=-=-=
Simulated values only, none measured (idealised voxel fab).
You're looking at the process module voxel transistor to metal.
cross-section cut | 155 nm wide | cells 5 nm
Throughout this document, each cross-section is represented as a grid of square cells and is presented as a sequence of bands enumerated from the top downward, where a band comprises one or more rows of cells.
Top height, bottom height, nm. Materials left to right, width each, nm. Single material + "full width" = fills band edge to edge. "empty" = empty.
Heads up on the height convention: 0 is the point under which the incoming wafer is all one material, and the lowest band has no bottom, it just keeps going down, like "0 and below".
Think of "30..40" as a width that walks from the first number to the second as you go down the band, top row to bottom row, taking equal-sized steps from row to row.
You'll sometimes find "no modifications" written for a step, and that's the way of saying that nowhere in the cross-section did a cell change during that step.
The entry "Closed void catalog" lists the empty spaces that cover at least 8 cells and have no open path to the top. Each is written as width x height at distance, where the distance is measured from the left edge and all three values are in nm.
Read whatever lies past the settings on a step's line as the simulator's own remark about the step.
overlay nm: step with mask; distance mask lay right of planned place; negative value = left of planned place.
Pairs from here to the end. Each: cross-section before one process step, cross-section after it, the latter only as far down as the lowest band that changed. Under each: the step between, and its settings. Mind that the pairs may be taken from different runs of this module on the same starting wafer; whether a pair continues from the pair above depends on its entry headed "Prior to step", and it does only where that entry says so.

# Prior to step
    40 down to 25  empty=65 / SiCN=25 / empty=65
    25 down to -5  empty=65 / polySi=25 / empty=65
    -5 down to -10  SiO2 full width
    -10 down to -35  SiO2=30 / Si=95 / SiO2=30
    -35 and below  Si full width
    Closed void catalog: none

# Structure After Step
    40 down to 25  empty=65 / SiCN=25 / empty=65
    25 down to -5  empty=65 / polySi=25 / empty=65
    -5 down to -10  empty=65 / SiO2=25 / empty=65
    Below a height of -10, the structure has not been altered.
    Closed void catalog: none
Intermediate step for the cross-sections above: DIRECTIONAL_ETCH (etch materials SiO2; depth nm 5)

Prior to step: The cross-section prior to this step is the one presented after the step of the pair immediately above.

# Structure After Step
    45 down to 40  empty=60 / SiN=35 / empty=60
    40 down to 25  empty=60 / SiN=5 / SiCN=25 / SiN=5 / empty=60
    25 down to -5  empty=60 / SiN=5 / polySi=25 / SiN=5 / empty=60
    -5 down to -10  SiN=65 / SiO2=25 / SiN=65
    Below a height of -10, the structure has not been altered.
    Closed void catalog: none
=-=-=

Exercise:
For this exercise, output exactly the lines above from the line with "You're looking at" to the line with "Throughout this document, each", counting both, and leave out the rest.

Exercise output:
You're looking at the process module voxel transistor to metal.
cross-section cut | 155 nm wide | cells 5 nm
Throughout this document, each cross-section is represented as a grid of square cells and is presented as a sequence of bands enumerated from the top downward, where a band comprises one or more rows of cells.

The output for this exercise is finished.